■ STORED DATA
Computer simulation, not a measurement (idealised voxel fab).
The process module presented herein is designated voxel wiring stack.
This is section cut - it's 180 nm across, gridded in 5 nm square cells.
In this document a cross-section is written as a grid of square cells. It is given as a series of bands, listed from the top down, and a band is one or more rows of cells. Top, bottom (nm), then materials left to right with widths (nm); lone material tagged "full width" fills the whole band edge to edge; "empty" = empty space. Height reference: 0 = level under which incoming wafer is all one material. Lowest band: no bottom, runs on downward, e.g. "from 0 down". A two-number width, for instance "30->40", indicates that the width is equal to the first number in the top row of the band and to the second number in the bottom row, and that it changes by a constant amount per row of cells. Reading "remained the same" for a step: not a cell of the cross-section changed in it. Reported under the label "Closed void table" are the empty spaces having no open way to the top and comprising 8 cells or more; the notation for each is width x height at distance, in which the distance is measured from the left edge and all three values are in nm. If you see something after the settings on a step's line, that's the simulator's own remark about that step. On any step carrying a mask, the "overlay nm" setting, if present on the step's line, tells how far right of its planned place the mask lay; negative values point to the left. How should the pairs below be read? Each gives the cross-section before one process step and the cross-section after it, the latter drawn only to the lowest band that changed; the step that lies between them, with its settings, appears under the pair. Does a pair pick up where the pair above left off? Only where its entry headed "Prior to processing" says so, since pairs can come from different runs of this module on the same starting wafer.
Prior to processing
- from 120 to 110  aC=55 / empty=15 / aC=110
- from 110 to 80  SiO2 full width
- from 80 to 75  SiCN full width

■ EXERCISE
Above is a listing; print exactly its lines from the one with "- from 120 to" through the one with "- from 110 to", and no other lines.

■ ANSWER BOX
- from 120 to 110  aC=55 / empty=15 / aC=110
- from 110 to 80  SiO2 full width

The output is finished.